Work request: Exactly reproduce each record listed below.

Supplied material:
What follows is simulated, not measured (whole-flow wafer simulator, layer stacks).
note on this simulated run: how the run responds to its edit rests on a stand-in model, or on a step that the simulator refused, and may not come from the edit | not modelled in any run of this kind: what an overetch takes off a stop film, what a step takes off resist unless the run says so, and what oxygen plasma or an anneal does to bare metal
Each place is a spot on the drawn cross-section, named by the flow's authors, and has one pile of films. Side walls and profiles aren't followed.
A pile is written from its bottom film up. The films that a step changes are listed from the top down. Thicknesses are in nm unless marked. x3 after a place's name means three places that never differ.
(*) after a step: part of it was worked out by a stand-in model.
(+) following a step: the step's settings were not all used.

Task result:
What follows is simulated, not measured (whole-flow wafer simulator, layer stacks).
note on this simulated run: how the run responds to its edit rests on a stand-in model, or on a step that the simulator refused, and may not come from the edit | not modelled in any run of this kind: what an overetch takes off a stop film, what a step takes off resist unless the run says so, and what oxygen plasma or an anneal does to bare metal
Each place is a spot on the drawn cross-section, named by the flow's authors, and has one pile of films. Side walls and profiles aren't followed.
A pile is written from its bottom film up. The films that a step changes are listed from the top down. Thicknesses are in nm unless marked. x3 after a place's name means three places that never differ.
(*) after a step: part of it was worked out by a stand-in model.
(+) following a step: the step's settings were not all used.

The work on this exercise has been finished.